== Work item ==
Give the records again in full, exactly as they are.

== Input data ==
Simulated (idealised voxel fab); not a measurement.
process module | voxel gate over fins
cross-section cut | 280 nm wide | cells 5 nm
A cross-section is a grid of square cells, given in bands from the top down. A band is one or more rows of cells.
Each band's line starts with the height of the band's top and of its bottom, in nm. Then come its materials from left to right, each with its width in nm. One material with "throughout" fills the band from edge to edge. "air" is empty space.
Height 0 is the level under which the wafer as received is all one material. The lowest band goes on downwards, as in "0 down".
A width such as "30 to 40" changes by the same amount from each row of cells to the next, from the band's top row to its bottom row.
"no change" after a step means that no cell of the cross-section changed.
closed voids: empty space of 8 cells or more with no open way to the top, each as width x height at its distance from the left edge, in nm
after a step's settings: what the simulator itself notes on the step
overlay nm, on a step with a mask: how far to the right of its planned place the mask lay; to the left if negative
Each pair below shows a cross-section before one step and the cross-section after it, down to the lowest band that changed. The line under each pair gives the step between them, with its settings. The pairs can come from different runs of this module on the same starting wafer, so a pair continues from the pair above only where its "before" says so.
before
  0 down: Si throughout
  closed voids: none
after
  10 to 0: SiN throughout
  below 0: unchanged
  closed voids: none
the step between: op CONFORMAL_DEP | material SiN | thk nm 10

== Solution ==
Simulated (idealised voxel fab); not a measurement.
process module | voxel gate over fins
cross-section cut | 280 nm wide | cells 5 nm
A cross-section is a grid of square cells, given in bands from the top down. A band is one or more rows of cells.
Each band's line starts with the height of the band's top and of its bottom, in nm. Then come its materials from left to right, each with its width in nm. One material with "throughout" fills the band from edge to edge. "air" is empty space.
Height 0 is the level under which the wafer as received is all one material. The lowest band goes on downwards, as in "0 down".
A width such as "30 to 40" changes by the same amount from each row of cells to the next, from the band's top row to its bottom row.
"no change" after a step means that no cell of the cross-section changed.
closed voids: empty space of 8 cells or more with no open way to the top, each as width x height at its distance from the left edge, in nm
after a step's settings: what the simulator itself notes on the step
overlay nm, on a step with a mask: how far to the right of its planned place the mask lay; to the left if negative
Each pair below shows a cross-section before one step and the cross-section after it, down to the lowest band that changed. The line under each pair gives the step between them, with its settings. The pairs can come from different runs of this module on the same starting wafer, so a pair continues from the pair above only where its "before" says so.
before
  0 down: Si throughout
  closed voids: none
after
  10 to 0: SiN throughout
  below 0: unchanged
  closed voids: none
the step between: op CONFORMAL_DEP | material SiN | thk nm 10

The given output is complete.